WORK TASK:
Return each line of the data below unchanged, please.

DATA:
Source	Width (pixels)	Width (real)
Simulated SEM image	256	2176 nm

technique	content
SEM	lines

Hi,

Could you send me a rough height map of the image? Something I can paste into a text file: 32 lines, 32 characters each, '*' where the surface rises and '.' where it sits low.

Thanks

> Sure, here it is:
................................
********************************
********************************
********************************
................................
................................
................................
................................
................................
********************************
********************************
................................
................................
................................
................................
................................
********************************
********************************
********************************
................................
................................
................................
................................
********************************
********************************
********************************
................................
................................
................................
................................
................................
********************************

WRITTEN RESPONSE:
Source	Width (pixels)	Width (real)
Simulated SEM image	256	2176 nm

technique	content
SEM	lines

Hi,

Could you send me a rough height map of the image? Something I can paste into a text file: 32 lines, 32 characters each, '*' where the surface rises and '.' where it sits low.

Thanks

> Sure, here it is:
................................
********************************
********************************
********************************
................................
................................
................................
................................
................................
********************************
********************************
................................
................................
................................
................................
................................
********************************
********************************
********************************
................................
................................
................................
................................
********************************
********************************
********************************
................................
................................
................................
................................
................................
********************************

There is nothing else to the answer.